####

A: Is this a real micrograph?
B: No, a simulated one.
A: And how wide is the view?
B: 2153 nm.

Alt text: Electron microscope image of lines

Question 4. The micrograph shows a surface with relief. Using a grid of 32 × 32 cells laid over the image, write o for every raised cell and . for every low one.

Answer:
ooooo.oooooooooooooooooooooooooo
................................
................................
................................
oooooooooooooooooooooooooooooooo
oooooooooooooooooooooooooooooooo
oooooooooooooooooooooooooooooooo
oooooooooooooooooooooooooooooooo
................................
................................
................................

####

• TASK ITEM
Would you transcribe the entries above exactly as they appear?

• SOLUTION
A: Is this a real micrograph?
B: No, a simulated one.
A: And how wide is the view?
B: 2153 nm.

Alt text: Electron microscope image of lines

Question 4. The micrograph shows a surface with relief. Using a grid of 32 × 32 cells laid over the image, write o for every raised cell and . for every low one.

Answer:
ooooo.oooooooooooooooooooooooooo
................................
................................
................................
oooooooooooooooooooooooooooooooo
oooooooooooooooooooooooooooooooo
oooooooooooooooooooooooooooooooo
oooooooooooooooooooooooooooooooo
................................
................................
................................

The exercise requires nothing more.